**MATERIAL SUPPLIED:**
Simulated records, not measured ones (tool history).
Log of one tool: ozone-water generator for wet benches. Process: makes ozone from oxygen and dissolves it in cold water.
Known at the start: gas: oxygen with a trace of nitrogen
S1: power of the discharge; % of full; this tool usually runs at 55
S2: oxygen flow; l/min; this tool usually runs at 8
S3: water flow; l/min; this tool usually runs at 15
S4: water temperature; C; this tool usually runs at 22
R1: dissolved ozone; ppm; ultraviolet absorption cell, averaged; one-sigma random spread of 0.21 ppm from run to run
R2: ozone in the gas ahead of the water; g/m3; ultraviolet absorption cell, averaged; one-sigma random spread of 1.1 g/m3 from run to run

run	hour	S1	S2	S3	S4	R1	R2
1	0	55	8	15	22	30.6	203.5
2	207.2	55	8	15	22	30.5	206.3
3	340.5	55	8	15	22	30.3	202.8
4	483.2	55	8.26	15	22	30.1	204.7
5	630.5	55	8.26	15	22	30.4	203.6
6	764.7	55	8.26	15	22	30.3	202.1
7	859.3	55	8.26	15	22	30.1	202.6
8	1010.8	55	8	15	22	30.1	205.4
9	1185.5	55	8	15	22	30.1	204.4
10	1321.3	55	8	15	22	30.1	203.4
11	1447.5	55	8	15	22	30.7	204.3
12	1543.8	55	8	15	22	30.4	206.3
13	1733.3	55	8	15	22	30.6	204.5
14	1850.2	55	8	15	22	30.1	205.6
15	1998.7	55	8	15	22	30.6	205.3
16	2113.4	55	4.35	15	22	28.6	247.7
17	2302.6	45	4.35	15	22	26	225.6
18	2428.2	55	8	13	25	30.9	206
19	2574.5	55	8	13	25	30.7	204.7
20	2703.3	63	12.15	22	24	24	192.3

**ASSIGNMENT:** When the line with "S1: power of" is reached in the data above, begin copying, and stop after the line with "S4: water temperature;"; copy each line exactly, both ends included.

**TASK RESPONSE:**
S1: power of the discharge; % of full; this tool usually runs at 55
S2: oxygen flow; l/min; this tool usually runs at 8
S3: water flow; l/min; this tool usually runs at 15
S4: water temperature; C; this tool usually runs at 22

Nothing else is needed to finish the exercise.